> [ASSIGNMENT]:
Write the whole listing out again, word for word.

** RECORD SET follows **

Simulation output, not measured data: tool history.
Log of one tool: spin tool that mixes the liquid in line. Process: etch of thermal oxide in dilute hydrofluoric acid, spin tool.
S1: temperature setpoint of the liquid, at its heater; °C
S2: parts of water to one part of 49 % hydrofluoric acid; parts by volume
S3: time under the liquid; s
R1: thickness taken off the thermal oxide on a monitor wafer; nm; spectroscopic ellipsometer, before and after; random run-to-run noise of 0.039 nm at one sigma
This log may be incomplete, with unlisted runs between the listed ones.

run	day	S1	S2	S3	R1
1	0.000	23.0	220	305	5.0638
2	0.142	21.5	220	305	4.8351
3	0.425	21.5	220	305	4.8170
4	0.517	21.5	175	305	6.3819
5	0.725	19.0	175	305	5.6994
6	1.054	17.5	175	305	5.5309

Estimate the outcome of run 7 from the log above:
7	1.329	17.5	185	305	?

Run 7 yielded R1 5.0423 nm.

** End of RECORD SET **

> [WRITTEN REPLY]:
Simulation output, not measured data: tool history.
Log of one tool: spin tool that mixes the liquid in line. Process: etch of thermal oxide in dilute hydrofluoric acid, spin tool.
S1: temperature setpoint of the liquid, at its heater; °C
S2: parts of water to one part of 49 % hydrofluoric acid; parts by volume
S3: time under the liquid; s
R1: thickness taken off the thermal oxide on a monitor wafer; nm; spectroscopic ellipsometer, before and after; random run-to-run noise of 0.039 nm at one sigma
This log may be incomplete, with unlisted runs between the listed ones.

run	day	S1	S2	S3	R1
1	0.000	23.0	220	305	5.0638
2	0.142	21.5	220	305	4.8351
3	0.425	21.5	220	305	4.8170
4	0.517	21.5	175	305	6.3819
5	0.725	19.0	175	305	5.6994
6	1.054	17.5	175	305	5.5309

Estimate the outcome of run 7 from the log above:
7	1.329	17.5	185	305	?

Run 7 yielded R1 5.0423 nm.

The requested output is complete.